_Action item:_ Quote exactly the lines spanning from the top of the data below to the line that contains "Section shown: cut.", including both.

# # # # #

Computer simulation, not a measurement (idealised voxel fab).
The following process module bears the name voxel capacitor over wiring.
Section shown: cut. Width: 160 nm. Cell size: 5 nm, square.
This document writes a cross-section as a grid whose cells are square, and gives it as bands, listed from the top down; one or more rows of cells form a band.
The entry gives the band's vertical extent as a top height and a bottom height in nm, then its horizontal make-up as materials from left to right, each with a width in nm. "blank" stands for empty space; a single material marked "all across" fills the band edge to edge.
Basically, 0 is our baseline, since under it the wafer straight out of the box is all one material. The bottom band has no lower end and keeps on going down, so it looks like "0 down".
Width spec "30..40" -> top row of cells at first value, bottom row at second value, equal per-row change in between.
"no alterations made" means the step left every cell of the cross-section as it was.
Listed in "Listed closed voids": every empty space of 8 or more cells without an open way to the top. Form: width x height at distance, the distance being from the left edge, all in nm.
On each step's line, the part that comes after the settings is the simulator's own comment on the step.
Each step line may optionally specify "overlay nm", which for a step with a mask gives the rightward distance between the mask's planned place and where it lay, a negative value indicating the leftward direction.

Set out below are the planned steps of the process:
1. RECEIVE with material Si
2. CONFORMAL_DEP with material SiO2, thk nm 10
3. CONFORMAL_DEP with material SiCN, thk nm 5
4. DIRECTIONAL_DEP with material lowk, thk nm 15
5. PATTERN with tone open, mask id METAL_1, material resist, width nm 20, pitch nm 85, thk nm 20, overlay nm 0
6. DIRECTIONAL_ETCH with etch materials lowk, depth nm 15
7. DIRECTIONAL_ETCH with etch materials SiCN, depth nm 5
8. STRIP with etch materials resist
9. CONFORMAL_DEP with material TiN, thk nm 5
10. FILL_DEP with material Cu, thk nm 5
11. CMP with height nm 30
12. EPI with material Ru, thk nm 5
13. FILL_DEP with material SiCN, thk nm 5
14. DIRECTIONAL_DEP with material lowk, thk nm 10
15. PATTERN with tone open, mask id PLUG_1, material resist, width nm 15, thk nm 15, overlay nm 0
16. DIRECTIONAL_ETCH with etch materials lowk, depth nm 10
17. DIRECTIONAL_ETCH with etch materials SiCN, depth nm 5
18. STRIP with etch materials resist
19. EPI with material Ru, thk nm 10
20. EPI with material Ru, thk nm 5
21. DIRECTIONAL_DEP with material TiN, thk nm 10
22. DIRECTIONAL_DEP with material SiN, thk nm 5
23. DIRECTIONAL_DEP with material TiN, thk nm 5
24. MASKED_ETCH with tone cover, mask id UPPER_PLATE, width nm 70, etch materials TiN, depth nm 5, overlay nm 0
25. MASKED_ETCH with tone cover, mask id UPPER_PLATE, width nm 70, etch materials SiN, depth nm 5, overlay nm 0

# # # # #

_Written answer:_
Computer simulation, not a measurement (idealised voxel fab).
The following process module bears the name voxel capacitor over wiring.
Section shown: cut. Width: 160 nm. Cell size: 5 nm, square.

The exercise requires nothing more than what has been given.